- - -
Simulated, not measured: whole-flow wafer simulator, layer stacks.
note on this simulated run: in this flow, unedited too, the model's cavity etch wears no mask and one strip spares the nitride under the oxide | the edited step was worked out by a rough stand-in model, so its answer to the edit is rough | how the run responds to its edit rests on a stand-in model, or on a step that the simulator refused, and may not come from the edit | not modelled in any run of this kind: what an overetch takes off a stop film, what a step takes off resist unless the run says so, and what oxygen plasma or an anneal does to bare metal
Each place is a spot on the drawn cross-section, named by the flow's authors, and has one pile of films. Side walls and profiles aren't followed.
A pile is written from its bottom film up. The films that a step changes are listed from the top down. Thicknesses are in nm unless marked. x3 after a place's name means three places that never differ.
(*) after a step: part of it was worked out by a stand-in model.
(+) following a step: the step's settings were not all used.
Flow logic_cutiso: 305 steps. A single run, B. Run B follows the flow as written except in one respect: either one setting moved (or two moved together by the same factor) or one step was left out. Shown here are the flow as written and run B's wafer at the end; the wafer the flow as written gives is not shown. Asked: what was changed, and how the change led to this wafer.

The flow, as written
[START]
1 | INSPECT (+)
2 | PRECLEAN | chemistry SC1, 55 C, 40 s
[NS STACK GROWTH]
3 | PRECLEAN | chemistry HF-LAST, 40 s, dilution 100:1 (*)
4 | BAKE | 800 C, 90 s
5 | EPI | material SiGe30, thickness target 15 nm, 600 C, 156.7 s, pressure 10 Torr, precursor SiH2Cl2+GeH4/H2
- - -

Assigned task: Set down, exactly as they appear, the lines above from the first one to the line that holds "Each place is", both included, please, and no others.

Answer section:
Simulated, not measured: whole-flow wafer simulator, layer stacks.
note on this simulated run: in this flow, unedited too, the model's cavity etch wears no mask and one strip spares the nitride under the oxide | the edited step was worked out by a rough stand-in model, so its answer to the edit is rough | how the run responds to its edit rests on a stand-in model, or on a step that the simulator refused, and may not come from the edit | not modelled in any run of this kind: what an overetch takes off a stop film, what a step takes off resist unless the run says so, and what oxygen plasma or an anneal does to bare metal
Each place is a spot on the drawn cross-section, named by the flow's authors, and has one pile of films. Side walls and profiles aren't followed.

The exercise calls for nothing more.